##############################

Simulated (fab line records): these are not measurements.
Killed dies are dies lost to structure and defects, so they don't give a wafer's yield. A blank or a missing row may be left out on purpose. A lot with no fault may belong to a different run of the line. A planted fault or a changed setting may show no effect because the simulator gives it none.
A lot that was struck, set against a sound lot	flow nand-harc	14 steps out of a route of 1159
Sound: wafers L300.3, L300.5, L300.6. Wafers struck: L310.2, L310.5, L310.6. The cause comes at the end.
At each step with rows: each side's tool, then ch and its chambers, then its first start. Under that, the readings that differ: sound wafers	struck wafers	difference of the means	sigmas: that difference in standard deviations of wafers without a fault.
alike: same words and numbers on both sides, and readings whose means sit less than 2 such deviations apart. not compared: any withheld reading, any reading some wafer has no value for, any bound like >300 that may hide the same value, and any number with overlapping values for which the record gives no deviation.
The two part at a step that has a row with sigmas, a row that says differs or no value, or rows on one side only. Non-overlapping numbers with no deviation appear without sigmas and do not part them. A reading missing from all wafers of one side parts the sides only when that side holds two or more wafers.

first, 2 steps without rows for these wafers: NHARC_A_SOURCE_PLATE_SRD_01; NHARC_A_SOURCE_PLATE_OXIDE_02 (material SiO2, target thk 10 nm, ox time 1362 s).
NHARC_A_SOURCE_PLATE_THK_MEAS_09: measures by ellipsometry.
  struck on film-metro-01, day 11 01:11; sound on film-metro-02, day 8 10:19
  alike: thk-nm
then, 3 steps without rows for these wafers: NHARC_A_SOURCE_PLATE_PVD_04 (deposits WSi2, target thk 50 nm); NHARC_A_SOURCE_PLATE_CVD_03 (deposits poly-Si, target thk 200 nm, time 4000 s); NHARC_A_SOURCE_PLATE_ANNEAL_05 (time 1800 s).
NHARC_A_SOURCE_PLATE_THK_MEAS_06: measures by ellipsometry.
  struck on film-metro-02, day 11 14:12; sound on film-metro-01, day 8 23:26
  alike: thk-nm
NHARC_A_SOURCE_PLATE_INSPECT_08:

##############################

(Activity): Each line from the first line of the listing through the line containing "The two part" must be set down exactly; no other line belongs in the answer.

(Written response):
Simulated (fab line records): these are not measurements.
Killed dies are dies lost to structure and defects, so they don't give a wafer's yield. A blank or a missing row may be left out on purpose. A lot with no fault may belong to a different run of the line. A planted fault or a changed setting may show no effect because the simulator gives it none.
A lot that was struck, set against a sound lot	flow nand-harc	14 steps out of a route of 1159
Sound: wafers L300.3, L300.5, L300.6. Wafers struck: L310.2, L310.5, L310.6. The cause comes at the end.
At each step with rows: each side's tool, then ch and its chambers, then its first start. Under that, the readings that differ: sound wafers	struck wafers	difference of the means	sigmas: that difference in standard deviations of wafers without a fault.
alike: same words and numbers on both sides, and readings whose means sit less than 2 such deviations apart. not compared: any withheld reading, any reading some wafer has no value for, any bound like >300 that may hide the same value, and any number with overlapping values for which the record gives no deviation.
The two part at a step that has a row with sigmas, a row that says differs or no value, or rows on one side only. Non-overlapping numbers with no deviation appear without sigmas and do not part them. A reading missing from all wafers of one side parts the sides only when that side holds two or more wafers.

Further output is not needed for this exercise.